** SUPPLIED ENTRIES follows **

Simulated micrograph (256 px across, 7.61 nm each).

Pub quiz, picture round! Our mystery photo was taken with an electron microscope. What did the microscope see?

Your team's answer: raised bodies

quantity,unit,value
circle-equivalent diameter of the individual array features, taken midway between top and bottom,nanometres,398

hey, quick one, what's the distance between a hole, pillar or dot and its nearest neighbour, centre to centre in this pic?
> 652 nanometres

** End of SUPPLIED ENTRIES **

REQUIRED ACTION =>
Given the data above, transcribe exactly the lines from the one containing "quantity,unit,value" down to the one containing "hey, quick one, what's", and no others.

WRITTEN RESPONSE =>
quantity,unit,value
circle-equivalent diameter of the individual array features, taken midway between top and bottom,nanometres,398

hey, quick one, what's the distance between a hole, pillar or dot and its nearest neighbour, centre to centre in this pic?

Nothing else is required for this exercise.